Work item.
Copy the records below verbatim, from the first line through the line containing "overlay nm, on", inclusive, and output nothing else.

Extracted material.
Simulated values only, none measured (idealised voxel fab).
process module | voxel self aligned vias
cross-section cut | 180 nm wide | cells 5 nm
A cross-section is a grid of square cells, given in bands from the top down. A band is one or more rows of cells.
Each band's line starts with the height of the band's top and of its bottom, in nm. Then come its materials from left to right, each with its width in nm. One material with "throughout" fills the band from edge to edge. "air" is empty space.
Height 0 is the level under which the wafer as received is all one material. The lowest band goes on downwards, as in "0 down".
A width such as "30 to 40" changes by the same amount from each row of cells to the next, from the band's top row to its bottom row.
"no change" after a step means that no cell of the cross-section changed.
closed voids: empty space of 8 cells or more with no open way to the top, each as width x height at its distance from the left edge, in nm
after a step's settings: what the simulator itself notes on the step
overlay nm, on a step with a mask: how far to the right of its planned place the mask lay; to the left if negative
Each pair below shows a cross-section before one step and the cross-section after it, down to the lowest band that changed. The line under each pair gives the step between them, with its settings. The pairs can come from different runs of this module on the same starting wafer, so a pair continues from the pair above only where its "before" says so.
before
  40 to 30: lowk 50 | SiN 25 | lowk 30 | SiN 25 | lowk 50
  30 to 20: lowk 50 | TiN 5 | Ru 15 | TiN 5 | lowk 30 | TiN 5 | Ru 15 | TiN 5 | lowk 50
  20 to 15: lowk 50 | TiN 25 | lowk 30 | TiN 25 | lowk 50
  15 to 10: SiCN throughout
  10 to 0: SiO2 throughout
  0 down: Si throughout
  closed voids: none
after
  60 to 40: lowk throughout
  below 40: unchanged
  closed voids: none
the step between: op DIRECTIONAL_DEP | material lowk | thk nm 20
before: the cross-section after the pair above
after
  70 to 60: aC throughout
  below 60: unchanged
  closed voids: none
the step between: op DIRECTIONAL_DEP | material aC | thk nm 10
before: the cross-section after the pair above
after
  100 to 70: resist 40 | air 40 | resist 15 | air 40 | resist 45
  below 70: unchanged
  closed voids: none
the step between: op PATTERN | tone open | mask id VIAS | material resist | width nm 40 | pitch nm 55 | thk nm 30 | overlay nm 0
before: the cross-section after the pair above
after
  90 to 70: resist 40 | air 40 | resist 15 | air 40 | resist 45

Answer box.
Simulated values only, none measured (idealised voxel fab).
process module | voxel self aligned vias
cross-section cut | 180 nm wide | cells 5 nm
A cross-section is a grid of square cells, given in bands from the top down. A band is one or more rows of cells.
Each band's line starts with the height of the band's top and of its bottom, in nm. Then come its materials from left to right, each with its width in nm. One material with "throughout" fills the band from edge to edge. "air" is empty space.
Height 0 is the level under which the wafer as received is all one material. The lowest band goes on downwards, as in "0 down".
A width such as "30 to 40" changes by the same amount from each row of cells to the next, from the band's top row to its bottom row.
"no change" after a step means that no cell of the cross-section changed.
closed voids: empty space of 8 cells or more with no open way to the top, each as width x height at its distance from the left edge, in nm
after a step's settings: what the simulator itself notes on the step
overlay nm, on a step with a mask: how far to the right of its planned place the mask lay; to the left if negative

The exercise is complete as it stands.